Exercise
Each line of the listing should be reproduced exactly.

Excerpted data
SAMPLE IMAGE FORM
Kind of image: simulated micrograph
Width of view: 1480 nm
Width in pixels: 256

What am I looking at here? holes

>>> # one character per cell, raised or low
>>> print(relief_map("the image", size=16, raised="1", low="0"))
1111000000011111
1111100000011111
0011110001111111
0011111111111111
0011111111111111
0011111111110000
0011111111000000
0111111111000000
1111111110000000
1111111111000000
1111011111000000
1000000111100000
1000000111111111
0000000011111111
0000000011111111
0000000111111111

Answer section
SAMPLE IMAGE FORM
Kind of image: simulated micrograph
Width of view: 1480 nm
Width in pixels: 256

What am I looking at here? holes

>>> # one character per cell, raised or low
>>> print(relief_map("the image", size=16, raised="1", low="0"))
1111000000011111
1111100000011111
0011110001111111
0011111111111111
0011111111111111
0011111111110000
0011111111000000
0111111111000000
1111111110000000
1111111111000000
1111011111000000
1000000111100000
1000000111111111
0000000011111111
0000000011111111
0000000111111111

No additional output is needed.